§ **DATA EXTRACT**
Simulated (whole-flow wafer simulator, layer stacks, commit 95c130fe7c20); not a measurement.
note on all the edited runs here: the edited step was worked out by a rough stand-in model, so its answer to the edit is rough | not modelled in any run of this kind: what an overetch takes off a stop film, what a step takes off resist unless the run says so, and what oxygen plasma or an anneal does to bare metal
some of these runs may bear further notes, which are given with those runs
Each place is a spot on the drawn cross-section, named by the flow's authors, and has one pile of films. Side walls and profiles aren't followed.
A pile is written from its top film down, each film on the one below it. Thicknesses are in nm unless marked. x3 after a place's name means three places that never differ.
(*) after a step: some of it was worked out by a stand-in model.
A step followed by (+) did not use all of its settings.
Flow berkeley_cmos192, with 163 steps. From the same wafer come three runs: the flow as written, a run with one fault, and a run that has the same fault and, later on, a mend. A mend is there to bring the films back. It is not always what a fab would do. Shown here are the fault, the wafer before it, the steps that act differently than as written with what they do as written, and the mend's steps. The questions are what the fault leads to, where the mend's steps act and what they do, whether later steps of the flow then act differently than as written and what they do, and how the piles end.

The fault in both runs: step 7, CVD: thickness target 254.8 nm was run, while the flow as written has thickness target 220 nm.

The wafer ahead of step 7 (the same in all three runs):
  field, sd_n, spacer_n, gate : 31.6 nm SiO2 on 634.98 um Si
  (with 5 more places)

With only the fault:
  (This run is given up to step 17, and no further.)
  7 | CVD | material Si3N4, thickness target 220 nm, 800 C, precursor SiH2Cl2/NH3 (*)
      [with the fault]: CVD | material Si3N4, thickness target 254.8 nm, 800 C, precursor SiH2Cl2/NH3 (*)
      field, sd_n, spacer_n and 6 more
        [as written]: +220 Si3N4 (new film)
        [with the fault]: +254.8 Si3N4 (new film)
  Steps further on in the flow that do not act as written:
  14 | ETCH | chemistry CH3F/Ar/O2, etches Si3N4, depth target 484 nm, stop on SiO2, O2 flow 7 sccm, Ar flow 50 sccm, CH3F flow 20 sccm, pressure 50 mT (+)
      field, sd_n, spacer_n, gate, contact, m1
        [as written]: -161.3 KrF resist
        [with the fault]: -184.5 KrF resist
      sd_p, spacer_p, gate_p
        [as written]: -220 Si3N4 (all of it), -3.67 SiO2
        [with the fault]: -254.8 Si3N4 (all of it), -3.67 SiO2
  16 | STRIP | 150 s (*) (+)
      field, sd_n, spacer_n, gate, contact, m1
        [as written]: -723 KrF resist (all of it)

§ **TASK ITEM**
Retype the entries above exactly, but only from the line containing "(with 5 more places)" through the line containing "[with the fault]: +254.8", both included.

§ **ANSWER SPACE**
  (with 5 more places)

With only the fault:
  (This run is given up to step 17, and no further.)
  7 | CVD | material Si3N4, thickness target 220 nm, 800 C, precursor SiH2Cl2/NH3 (*)
      [with the fault]: CVD | material Si3N4, thickness target 254.8 nm, 800 C, precursor SiH2Cl2/NH3 (*)
      field, sd_n, spacer_n and 6 more
        [as written]: +220 Si3N4 (new film)
        [with the fault]: +254.8 Si3N4 (new film)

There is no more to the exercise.